Data records:
┄┄┄┄┄┄┄┄┄┄┄┄┄┄┄┄┄┄┄┄
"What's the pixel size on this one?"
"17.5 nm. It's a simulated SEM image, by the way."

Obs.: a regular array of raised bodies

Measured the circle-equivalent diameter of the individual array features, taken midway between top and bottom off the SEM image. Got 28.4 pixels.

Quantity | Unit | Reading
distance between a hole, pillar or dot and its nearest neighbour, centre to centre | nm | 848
┄┄┄┄┄┄┄┄┄┄┄┄┄┄┄┄┄┄┄┄

Required action:
Return only the lines between the one holding "Measured the circle-equivalent" and the one holding "Quantity | Unit | Reading", inclusive, exactly as they appear above.

Task answer:
Measured the circle-equivalent diameter of the individual array features, taken midway between top and bottom off the SEM image. Got 28.4 pixels.

Quantity | Unit | Reading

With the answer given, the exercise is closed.